DATASET:
# # #
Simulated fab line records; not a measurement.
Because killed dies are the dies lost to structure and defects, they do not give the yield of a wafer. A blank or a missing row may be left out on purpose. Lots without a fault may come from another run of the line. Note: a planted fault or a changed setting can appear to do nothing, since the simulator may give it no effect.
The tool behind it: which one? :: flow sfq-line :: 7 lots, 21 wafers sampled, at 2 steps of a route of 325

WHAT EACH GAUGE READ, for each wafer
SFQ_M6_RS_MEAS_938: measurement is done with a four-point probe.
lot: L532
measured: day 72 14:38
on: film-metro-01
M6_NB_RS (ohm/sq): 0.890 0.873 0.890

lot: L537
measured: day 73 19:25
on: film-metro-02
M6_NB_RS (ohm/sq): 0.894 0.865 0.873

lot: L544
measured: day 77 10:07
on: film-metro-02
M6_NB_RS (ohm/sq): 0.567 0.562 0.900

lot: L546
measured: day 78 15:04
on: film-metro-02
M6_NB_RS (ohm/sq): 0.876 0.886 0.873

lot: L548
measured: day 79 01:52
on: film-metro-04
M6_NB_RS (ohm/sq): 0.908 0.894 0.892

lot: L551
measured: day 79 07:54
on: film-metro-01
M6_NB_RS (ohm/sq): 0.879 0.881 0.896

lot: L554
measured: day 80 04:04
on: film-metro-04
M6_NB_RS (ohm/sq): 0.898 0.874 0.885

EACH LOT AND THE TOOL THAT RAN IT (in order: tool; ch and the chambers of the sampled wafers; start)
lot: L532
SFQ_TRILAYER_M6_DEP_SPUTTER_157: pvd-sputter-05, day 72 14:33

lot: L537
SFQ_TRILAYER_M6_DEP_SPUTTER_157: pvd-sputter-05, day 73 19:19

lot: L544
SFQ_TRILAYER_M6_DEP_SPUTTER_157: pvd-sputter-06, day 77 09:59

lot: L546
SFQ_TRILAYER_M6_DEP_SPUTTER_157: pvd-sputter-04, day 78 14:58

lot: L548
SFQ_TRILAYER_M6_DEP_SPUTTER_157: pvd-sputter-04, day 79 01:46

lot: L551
# # #

EXERCISE: Beginning with the very first line of the records above, please retype each line through the one that has "M6_NB_RS (ohm/sq): 0.876 0.886 0.873", and add nothing.

RESPONSE AREA:
Simulated fab line records; not a measurement.
Because killed dies are the dies lost to structure and defects, they do not give the yield of a wafer. A blank or a missing row may be left out on purpose. Lots without a fault may come from another run of the line. Note: a planted fault or a changed setting can appear to do nothing, since the simulator may give it no effect.
The tool behind it: which one? :: flow sfq-line :: 7 lots, 21 wafers sampled, at 2 steps of a route of 325

WHAT EACH GAUGE READ, for each wafer
SFQ_M6_RS_MEAS_938: measurement is done with a four-point probe.
lot: L532
measured: day 72 14:38
on: film-metro-01
M6_NB_RS (ohm/sq): 0.890 0.873 0.890

lot: L537
measured: day 73 19:25
on: film-metro-02
M6_NB_RS (ohm/sq): 0.894 0.865 0.873

lot: L544
measured: day 77 10:07
on: film-metro-02
M6_NB_RS (ohm/sq): 0.567 0.562 0.900

lot: L546
measured: day 78 15:04
on: film-metro-02
M6_NB_RS (ohm/sq): 0.876 0.886 0.873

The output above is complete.